Record excerpts
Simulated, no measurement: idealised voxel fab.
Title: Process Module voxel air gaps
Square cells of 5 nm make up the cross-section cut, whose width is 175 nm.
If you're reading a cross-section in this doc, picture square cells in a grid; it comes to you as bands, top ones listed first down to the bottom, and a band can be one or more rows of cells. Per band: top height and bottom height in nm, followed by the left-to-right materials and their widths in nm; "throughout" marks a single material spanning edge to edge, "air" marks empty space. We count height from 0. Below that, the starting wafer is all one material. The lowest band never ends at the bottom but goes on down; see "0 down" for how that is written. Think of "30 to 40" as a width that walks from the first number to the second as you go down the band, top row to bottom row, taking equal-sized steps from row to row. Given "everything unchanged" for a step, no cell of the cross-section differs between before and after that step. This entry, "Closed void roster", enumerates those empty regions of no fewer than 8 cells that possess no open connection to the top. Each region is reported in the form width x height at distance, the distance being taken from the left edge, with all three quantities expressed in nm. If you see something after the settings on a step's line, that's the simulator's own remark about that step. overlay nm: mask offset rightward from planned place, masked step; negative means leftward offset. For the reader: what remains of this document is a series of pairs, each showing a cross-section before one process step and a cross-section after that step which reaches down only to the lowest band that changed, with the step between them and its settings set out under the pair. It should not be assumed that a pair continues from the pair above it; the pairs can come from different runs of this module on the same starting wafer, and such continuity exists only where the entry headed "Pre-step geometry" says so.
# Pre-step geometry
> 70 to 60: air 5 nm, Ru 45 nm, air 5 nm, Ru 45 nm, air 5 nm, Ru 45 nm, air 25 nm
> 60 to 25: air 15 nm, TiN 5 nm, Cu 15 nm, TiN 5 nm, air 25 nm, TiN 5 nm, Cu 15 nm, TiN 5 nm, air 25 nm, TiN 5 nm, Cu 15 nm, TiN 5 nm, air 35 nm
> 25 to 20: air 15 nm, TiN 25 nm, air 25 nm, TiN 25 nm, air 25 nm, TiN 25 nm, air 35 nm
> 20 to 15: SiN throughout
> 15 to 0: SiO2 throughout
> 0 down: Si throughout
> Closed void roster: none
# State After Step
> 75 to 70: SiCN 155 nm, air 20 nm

Activity
In the listing above, find the line with "void roster: none" and the line with "# State After Step"; set down exactly those two lines and every line between them, nothing more.

Expected answer
> Closed void roster: none
# State After Step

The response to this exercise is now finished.